Assignment: Output only the lines from the start of the entries through the line holding "Flow postcmos_isfet_wells: 68". Each line must match the original exactly.

+ + +
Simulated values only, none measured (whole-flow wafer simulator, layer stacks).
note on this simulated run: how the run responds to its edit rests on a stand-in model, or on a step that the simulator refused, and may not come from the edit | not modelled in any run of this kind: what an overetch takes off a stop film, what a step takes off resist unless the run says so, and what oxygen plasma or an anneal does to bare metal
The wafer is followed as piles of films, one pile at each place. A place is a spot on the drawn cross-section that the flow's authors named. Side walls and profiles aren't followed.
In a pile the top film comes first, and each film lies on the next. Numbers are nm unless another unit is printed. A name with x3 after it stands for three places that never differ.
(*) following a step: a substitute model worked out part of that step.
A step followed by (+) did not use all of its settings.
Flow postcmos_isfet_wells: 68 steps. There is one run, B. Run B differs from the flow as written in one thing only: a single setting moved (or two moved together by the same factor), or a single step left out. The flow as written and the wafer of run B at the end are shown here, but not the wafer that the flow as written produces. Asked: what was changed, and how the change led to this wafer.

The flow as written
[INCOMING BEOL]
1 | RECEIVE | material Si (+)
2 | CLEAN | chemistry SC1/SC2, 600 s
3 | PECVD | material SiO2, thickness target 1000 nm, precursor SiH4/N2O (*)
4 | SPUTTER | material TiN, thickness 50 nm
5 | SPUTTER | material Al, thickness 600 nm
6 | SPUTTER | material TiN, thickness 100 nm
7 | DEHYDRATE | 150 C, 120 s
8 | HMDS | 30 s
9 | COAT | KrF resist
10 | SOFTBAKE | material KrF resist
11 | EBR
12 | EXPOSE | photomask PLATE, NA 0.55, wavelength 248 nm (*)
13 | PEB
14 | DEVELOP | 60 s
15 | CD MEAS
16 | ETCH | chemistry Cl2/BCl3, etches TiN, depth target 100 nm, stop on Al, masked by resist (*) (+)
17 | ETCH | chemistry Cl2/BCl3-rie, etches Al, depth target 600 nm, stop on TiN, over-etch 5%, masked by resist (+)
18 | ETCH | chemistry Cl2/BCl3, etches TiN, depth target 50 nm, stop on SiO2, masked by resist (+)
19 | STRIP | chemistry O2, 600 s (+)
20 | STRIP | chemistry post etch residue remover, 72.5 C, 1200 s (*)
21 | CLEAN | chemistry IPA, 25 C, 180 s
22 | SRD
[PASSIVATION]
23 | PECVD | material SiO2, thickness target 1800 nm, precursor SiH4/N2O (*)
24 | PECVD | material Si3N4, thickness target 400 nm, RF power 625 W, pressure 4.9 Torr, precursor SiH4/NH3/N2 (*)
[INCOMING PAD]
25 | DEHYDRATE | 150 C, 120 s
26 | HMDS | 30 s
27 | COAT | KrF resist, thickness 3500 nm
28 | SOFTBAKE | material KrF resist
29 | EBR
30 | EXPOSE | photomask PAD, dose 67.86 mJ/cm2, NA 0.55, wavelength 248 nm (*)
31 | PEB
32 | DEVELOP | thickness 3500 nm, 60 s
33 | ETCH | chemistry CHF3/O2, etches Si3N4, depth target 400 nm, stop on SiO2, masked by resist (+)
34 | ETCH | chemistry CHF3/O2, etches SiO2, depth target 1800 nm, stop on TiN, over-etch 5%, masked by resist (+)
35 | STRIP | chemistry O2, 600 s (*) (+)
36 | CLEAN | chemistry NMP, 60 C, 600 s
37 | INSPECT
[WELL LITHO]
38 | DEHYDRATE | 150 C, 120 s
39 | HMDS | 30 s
+ + +

Answer section:
Simulated values only, none measured (whole-flow wafer simulator, layer stacks).
note on this simulated run: how the run responds to its edit rests on a stand-in model, or on a step that the simulator refused, and may not come from the edit | not modelled in any run of this kind: what an overetch takes off a stop film, what a step takes off resist unless the run says so, and what oxygen plasma or an anneal does to bare metal
The wafer is followed as piles of films, one pile at each place. A place is a spot on the drawn cross-section that the flow's authors named. Side walls and profiles aren't followed.
In a pile the top film comes first, and each film lies on the next. Numbers are nm unless another unit is printed. A name with x3 after it stands for three places that never differ.
(*) following a step: a substitute model worked out part of that step.
A step followed by (+) did not use all of its settings.
Flow postcmos_isfet_wells: 68 steps. There is one run, B. Run B differs from the flow as written in one thing only: a single setting moved (or two moved together by the same factor), or a single step left out. The flow as written and the wafer of run B at the end are shown here, but not the wafer that the flow as written produces. Asked: what was changed, and how the change led to this wafer.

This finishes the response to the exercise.